DATASET ENTRIES
——
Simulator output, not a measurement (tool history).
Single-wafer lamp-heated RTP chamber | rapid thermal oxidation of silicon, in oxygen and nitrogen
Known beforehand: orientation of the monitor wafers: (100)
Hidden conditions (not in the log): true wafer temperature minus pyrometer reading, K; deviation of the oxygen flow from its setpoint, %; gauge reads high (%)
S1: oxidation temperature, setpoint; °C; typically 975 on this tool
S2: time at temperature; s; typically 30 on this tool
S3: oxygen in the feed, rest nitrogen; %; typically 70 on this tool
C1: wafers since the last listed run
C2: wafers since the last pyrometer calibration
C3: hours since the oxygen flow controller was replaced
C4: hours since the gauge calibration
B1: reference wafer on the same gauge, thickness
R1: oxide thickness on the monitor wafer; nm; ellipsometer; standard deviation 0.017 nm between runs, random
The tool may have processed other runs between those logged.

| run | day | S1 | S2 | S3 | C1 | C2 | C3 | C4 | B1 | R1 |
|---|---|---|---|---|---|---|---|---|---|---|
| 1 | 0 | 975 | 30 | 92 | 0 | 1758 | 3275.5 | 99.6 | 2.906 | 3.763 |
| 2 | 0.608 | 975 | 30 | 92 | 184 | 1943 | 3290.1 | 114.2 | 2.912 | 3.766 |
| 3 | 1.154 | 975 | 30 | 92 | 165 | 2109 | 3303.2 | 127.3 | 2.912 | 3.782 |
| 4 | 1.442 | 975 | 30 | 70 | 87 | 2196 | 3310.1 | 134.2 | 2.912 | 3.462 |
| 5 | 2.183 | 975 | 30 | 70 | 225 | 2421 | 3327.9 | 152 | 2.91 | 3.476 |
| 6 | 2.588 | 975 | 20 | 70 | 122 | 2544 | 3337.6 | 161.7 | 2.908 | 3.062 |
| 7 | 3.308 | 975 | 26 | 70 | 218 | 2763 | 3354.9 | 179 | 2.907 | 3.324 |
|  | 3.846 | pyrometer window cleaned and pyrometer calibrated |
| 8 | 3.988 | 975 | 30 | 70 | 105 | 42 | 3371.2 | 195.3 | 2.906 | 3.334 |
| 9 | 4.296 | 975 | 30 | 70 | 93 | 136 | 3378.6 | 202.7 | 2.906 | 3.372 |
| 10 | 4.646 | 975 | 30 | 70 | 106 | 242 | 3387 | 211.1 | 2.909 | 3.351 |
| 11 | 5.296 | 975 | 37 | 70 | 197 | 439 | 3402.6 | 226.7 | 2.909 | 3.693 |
——

ASSIGNMENT
When you answer, output each line of the data exactly as given, from its first line up to and including the one with "S2: time at".

RESULT
Simulator output, not a measurement (tool history).
Single-wafer lamp-heated RTP chamber | rapid thermal oxidation of silicon, in oxygen and nitrogen
Known beforehand: orientation of the monitor wafers: (100)
Hidden conditions (not in the log): true wafer temperature minus pyrometer reading, K; deviation of the oxygen flow from its setpoint, %; gauge reads high (%)
S1: oxidation temperature, setpoint; °C; typically 975 on this tool
S2: time at temperature; s; typically 30 on this tool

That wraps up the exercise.